■ Assignment
Write the entries below again, precisely as they appear.

■ Data to examine
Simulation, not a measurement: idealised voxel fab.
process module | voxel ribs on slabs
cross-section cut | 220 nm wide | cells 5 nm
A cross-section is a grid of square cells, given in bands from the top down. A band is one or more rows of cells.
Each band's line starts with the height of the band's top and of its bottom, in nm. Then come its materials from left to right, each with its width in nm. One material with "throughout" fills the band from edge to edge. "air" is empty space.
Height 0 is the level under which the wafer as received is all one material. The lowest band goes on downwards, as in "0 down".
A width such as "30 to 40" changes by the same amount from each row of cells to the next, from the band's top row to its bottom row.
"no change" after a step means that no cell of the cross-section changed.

■ Expected answer
Simulation, not a measurement: idealised voxel fab.
process module | voxel ribs on slabs
cross-section cut | 220 nm wide | cells 5 nm
A cross-section is a grid of square cells, given in bands from the top down. A band is one or more rows of cells.
Each band's line starts with the height of the band's top and of its bottom, in nm. Then come its materials from left to right, each with its width in nm. One material with "throughout" fills the band from edge to edge. "air" is empty space.
Height 0 is the level under which the wafer as received is all one material. The lowest band goes on downwards, as in "0 down".
A width such as "30 to 40" changes by the same amount from each row of cells to the next, from the band's top row to its bottom row.
"no change" after a step means that no cell of the cross-section changed.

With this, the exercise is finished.